| RECORD EXCERPTS |
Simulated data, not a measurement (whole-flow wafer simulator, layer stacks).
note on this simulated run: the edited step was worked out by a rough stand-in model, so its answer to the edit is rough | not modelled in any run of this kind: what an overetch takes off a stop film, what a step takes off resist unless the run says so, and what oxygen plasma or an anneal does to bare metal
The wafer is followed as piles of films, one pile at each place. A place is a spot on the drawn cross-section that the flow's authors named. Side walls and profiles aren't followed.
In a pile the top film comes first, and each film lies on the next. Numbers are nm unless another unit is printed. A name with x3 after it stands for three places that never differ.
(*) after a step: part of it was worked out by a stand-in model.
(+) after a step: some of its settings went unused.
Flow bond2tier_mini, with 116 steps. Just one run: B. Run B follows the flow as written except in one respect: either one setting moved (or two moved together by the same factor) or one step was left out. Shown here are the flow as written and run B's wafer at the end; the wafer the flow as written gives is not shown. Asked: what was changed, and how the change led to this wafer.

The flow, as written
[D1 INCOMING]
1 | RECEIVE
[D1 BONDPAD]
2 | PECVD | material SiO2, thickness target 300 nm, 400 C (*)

| REQUIREMENT |
Of the entries above, repeat exactly the lines between the line with "(*) after a" and the line with "[D1 BONDPAD]", inclusive, and no others.

| PROBLEM SOLUTION |
(*) after a step: part of it was worked out by a stand-in model.
(+) after a step: some of its settings went unused.
Flow bond2tier_mini, with 116 steps. Just one run: B. Run B follows the flow as written except in one respect: either one setting moved (or two moved together by the same factor) or one step was left out. Shown here are the flow as written and run B's wafer at the end; the wafer the flow as written gives is not shown. Asked: what was changed, and how the change led to this wafer.

The flow, as written
[D1 INCOMING]
1 | RECEIVE
[D1 BONDPAD]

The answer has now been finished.